Assigned task: After locating the line that contains "- image width: 791 nm" in the records below, write out exactly that line and each line after it through the one that contains "Expressed in nm, the", and nothing else.

----------
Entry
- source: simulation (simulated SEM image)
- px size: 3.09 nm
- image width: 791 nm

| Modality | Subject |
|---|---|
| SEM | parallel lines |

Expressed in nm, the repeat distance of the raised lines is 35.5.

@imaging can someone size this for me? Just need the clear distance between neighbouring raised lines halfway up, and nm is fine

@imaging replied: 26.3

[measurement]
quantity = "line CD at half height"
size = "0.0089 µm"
----------

Exercise response:
- image width: 791 nm

| Modality | Subject |
|---|---|
| SEM | parallel lines |

Expressed in nm, the repeat distance of the raised lines is 35.5.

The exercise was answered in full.